● **Task item**:
Set down every entry again exactly as it stands below.

● **Excerpted data**:
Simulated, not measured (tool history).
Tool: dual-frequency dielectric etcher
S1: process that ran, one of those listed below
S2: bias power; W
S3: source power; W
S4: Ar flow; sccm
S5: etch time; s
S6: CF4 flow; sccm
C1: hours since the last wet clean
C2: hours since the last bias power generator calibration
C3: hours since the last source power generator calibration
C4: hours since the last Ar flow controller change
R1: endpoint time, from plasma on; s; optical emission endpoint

● **Task output**:
Simulated, not measured (tool history).
Tool: dual-frequency dielectric etcher
S1: process that ran, one of those listed below
S2: bias power; W
S3: source power; W
S4: Ar flow; sccm
S5: etch time; s
S6: CF4 flow; sccm
C1: hours since the last wet clean
C2: hours since the last bias power generator calibration
C3: hours since the last source power generator calibration
C4: hours since the last Ar flow controller change
R1: endpoint time, from plasma on; s; optical emission endpoint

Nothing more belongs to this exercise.